======== Provided information ========

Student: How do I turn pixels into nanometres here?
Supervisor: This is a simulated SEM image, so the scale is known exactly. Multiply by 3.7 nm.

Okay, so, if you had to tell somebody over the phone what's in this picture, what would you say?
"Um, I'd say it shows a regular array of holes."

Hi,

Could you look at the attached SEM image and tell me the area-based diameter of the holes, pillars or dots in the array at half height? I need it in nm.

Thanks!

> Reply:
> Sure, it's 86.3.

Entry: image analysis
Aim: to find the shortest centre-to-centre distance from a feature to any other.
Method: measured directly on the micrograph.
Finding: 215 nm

========

#### Work request
Each line of the listing should be echoed back exactly.

#### Task response
Student: How do I turn pixels into nanometres here?
Supervisor: This is a simulated SEM image, so the scale is known exactly. Multiply by 3.7 nm.

Okay, so, if you had to tell somebody over the phone what's in this picture, what would you say?
"Um, I'd say it shows a regular array of holes."

Hi,

Could you look at the attached SEM image and tell me the area-based diameter of the holes, pillars or dots in the array at half height? I need it in nm.

Thanks!

> Reply:
> Sure, it's 86.3.

Entry: image analysis
Aim: to find the shortest centre-to-centre distance from a feature to any other.
Method: measured directly on the micrograph.
Finding: 215 nm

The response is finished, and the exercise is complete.